**Work instruction**
Nothing in the data may be omitted; output it all verbatim.

**Records provided**
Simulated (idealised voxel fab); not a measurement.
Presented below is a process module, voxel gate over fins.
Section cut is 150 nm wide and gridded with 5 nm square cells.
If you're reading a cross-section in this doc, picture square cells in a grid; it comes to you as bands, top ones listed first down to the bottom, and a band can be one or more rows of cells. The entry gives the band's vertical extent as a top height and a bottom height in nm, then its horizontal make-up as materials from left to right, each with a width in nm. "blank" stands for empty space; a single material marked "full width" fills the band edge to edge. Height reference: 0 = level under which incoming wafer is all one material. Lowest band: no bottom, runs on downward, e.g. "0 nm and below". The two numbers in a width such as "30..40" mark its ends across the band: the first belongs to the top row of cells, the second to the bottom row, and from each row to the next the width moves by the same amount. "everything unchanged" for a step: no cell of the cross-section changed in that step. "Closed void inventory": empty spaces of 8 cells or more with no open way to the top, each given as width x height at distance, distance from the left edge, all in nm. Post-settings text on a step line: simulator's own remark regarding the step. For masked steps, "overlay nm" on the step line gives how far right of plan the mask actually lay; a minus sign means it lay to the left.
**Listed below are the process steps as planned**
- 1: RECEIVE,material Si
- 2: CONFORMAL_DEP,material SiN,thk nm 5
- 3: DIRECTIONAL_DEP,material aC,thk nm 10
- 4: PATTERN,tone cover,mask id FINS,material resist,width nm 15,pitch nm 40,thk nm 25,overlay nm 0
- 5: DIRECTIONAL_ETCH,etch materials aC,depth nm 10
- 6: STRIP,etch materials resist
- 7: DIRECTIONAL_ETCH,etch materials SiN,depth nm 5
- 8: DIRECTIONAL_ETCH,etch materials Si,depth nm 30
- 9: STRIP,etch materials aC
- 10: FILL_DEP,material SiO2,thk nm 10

**Task answer**
Simulated (idealised voxel fab); not a measurement.
Presented below is a process module, voxel gate over fins.
Section cut is 150 nm wide and gridded with 5 nm square cells.
If you're reading a cross-section in this doc, picture square cells in a grid; it comes to you as bands, top ones listed first down to the bottom, and a band can be one or more rows of cells. The entry gives the band's vertical extent as a top height and a bottom height in nm, then its horizontal make-up as materials from left to right, each with a width in nm. "blank" stands for empty space; a single material marked "full width" fills the band edge to edge. Height reference: 0 = level under which incoming wafer is all one material. Lowest band: no bottom, runs on downward, e.g. "0 nm and below". The two numbers in a width such as "30..40" mark its ends across the band: the first belongs to the top row of cells, the second to the bottom row, and from each row to the next the width moves by the same amount. "everything unchanged" for a step: no cell of the cross-section changed in that step. "Closed void inventory": empty spaces of 8 cells or more with no open way to the top, each given as width x height at distance, distance from the left edge, all in nm. Post-settings text on a step line: simulator's own remark regarding the step. For masked steps, "overlay nm" on the step line gives how far right of plan the mask actually lay; a minus sign means it lay to the left.
**Listed below are the process steps as planned**
- 1: RECEIVE,material Si
- 2: CONFORMAL_DEP,material SiN,thk nm 5
- 3: DIRECTIONAL_DEP,material aC,thk nm 10
- 4: PATTERN,tone cover,mask id FINS,material resist,width nm 15,pitch nm 40,thk nm 25,overlay nm 0
- 5: DIRECTIONAL_ETCH,etch materials aC,depth nm 10
- 6: STRIP,etch materials resist
- 7: DIRECTIONAL_ETCH,etch materials SiN,depth nm 5
- 8: DIRECTIONAL_ETCH,etch materials Si,depth nm 30
- 9: STRIP,etch materials aC
- 10: FILL_DEP,material SiO2,thk nm 10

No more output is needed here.